Brief:
In full and without deviation, write out the entries that follow.

▬▬▬▬▬▬▬▬▬▬

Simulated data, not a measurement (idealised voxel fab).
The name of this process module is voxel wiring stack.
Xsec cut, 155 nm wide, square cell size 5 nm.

▬▬▬▬▬▬▬▬▬▬

Expected answer:
Simulated data, not a measurement (idealised voxel fab).
The name of this process module is voxel wiring stack.
Xsec cut, 155 nm wide, square cell size 5 nm.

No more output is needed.